*** Begin section ***
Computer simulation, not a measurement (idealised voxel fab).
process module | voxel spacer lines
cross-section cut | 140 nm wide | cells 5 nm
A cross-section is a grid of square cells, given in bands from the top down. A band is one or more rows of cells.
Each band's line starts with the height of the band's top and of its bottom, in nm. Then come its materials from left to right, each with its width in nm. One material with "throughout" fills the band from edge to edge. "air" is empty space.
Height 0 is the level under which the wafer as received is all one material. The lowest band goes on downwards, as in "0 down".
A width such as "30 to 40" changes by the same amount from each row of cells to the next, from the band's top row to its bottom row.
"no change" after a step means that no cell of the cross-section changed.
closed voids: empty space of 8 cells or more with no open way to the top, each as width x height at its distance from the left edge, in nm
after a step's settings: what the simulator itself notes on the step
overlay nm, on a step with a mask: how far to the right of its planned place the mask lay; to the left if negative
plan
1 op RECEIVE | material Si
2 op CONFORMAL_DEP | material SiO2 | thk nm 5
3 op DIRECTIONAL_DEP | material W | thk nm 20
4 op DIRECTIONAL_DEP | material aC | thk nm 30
*** End section ***

Task item: Set down each line of the material verbatim, from the first line through the line that contains "after a step's".

Task answer:
Computer simulation, not a measurement (idealised voxel fab).
process module | voxel spacer lines
cross-section cut | 140 nm wide | cells 5 nm
A cross-section is a grid of square cells, given in bands from the top down. A band is one or more rows of cells.
Each band's line starts with the height of the band's top and of its bottom, in nm. Then come its materials from left to right, each with its width in nm. One material with "throughout" fills the band from edge to edge. "air" is empty space.
Height 0 is the level under which the wafer as received is all one material. The lowest band goes on downwards, as in "0 down".
A width such as "30 to 40" changes by the same amount from each row of cells to the next, from the band's top row to its bottom row.
"no change" after a step means that no cell of the cross-section changed.
closed voids: empty space of 8 cells or more with no open way to the top, each as width x height at its distance from the left edge, in nm
after a step's settings: what the simulator itself notes on the step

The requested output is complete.